### DATA FOR REVIEW

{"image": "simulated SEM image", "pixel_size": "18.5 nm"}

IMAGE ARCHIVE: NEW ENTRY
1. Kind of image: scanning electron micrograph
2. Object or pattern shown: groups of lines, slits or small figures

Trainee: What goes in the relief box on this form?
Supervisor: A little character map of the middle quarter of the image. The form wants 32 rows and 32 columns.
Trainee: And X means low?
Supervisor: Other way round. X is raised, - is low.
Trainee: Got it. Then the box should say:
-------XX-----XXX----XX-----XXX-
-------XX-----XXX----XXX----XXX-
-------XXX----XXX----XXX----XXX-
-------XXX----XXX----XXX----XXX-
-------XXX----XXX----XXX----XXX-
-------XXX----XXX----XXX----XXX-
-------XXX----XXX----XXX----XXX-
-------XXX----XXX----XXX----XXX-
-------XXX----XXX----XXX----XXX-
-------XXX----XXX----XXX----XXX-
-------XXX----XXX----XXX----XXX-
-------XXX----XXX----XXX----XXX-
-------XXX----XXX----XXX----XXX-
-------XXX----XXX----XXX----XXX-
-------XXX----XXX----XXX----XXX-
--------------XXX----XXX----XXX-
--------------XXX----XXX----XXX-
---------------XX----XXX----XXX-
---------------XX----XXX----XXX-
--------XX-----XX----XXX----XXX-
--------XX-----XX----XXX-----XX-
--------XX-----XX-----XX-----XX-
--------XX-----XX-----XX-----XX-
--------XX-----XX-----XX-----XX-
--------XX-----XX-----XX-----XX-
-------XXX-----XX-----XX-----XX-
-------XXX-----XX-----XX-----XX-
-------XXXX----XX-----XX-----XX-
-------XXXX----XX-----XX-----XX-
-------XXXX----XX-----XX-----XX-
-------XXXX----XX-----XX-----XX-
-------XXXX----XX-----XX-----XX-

######

> ASSIGNMENT
What you write must be the entries restated word for word, from the opening line through the one holding "Trainee: What goes", with nothing else.

> RESPONSE BOX
{"image": "simulated SEM image", "pixel_size": "18.5 nm"}

IMAGE ARCHIVE: NEW ENTRY
1. Kind of image: scanning electron micrograph
2. Object or pattern shown: groups of lines, slits or small figures

Trainee: What goes in the relief box on this form?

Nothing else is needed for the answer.